Work request - Copy out, word for word, the lines from the start of the data below through the line containing "Cross-sectional view cut", and no others.

Dataset entries -
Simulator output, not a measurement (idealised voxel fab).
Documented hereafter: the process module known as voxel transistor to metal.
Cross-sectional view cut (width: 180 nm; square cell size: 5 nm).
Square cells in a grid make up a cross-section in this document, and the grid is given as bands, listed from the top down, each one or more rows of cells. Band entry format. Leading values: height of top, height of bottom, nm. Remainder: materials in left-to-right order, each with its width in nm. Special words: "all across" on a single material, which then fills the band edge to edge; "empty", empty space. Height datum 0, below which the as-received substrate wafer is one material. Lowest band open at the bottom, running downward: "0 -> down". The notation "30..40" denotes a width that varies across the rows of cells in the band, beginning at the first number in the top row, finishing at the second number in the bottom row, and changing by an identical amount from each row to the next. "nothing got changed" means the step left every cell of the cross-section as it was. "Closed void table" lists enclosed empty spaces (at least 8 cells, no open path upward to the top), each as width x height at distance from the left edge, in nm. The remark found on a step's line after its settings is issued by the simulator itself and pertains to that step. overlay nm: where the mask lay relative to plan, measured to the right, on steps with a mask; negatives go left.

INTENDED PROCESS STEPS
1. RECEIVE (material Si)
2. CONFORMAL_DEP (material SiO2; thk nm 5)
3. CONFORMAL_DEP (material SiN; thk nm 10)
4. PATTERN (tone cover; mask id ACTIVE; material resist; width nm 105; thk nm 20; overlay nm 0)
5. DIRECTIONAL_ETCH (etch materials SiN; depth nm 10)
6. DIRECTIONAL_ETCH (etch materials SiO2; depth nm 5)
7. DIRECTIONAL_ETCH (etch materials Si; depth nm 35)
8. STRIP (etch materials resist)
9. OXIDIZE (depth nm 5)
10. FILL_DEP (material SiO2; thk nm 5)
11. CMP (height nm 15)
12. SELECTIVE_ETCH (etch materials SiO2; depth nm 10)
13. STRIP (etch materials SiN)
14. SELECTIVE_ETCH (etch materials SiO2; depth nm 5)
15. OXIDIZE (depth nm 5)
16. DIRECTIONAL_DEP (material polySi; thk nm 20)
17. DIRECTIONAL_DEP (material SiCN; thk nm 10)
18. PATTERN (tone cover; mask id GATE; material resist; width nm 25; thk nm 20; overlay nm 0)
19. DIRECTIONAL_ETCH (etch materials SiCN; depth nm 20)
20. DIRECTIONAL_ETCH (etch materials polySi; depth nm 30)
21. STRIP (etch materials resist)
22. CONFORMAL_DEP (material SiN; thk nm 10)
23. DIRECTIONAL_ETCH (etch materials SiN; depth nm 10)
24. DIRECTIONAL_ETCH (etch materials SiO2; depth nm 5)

Your solution -
Simulator output, not a measurement (idealised voxel fab).
Documented hereafter: the process module known as voxel transistor to metal.
Cross-sectional view cut (width: 180 nm; square cell size: 5 nm).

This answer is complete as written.